* _Provided material_:
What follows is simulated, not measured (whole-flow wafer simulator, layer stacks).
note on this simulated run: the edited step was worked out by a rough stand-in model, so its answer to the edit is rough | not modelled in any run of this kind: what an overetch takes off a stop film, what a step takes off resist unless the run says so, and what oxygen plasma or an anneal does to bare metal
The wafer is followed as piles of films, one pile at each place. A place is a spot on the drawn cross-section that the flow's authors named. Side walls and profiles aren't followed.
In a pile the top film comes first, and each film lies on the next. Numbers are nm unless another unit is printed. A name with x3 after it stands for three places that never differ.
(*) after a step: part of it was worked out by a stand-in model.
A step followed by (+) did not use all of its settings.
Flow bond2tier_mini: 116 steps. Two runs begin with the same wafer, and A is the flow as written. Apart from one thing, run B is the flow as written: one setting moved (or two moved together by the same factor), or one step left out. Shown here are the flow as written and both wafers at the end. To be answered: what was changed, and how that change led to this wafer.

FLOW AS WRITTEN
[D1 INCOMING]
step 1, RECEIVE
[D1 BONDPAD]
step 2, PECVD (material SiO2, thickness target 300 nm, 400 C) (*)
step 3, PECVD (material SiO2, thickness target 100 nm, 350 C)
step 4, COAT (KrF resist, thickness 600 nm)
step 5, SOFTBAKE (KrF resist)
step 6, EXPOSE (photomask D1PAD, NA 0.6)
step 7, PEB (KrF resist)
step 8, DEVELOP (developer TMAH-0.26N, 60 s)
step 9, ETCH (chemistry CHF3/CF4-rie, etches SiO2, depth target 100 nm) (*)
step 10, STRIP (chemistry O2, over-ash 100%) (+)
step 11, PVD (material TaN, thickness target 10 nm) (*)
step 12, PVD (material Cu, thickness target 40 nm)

* _Work order_:
Output the lines above between the one holding "Flow bond2tier_mini: 116" and the one holding "step 11, PVD", inclusive, with nothing before or after them.

* _Task result_:
Flow bond2tier_mini: 116 steps. Two runs begin with the same wafer, and A is the flow as written. Apart from one thing, run B is the flow as written: one setting moved (or two moved together by the same factor), or one step left out. Shown here are the flow as written and both wafers at the end. To be answered: what was changed, and how that change led to this wafer.

FLOW AS WRITTEN
[D1 INCOMING]
step 1, RECEIVE
[D1 BONDPAD]
step 2, PECVD (material SiO2, thickness target 300 nm, 400 C) (*)
step 3, PECVD (material SiO2, thickness target 100 nm, 350 C)
step 4, COAT (KrF resist, thickness 600 nm)
step 5, SOFTBAKE (KrF resist)
step 6, EXPOSE (photomask D1PAD, NA 0.6)
step 7, PEB (KrF resist)
step 8, DEVELOP (developer TMAH-0.26N, 60 s)
step 9, ETCH (chemistry CHF3/CF4-rie, etches SiO2, depth target 100 nm) (*)
step 10, STRIP (chemistry O2, over-ash 100%) (+)
step 11, PVD (material TaN, thickness target 10 nm) (*)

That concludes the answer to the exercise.